▸ WORK ITEM
Without omitting anything, retype the data that follows.

━━━━━ SOURCE MATERIAL

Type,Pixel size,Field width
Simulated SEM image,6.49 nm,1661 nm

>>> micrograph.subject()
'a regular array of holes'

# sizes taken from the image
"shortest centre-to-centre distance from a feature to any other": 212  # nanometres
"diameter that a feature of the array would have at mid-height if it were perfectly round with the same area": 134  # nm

━━━━━━━━━━

▸ YOUR SOLUTION
Type,Pixel size,Field width
Simulated SEM image,6.49 nm,1661 nm

>>> micrograph.subject()
'a regular array of holes'

# sizes taken from the image
"shortest centre-to-centre distance from a feature to any other": 212  # nanometres
"diameter that a feature of the array would have at mid-height if it were perfectly round with the same area": 134  # nm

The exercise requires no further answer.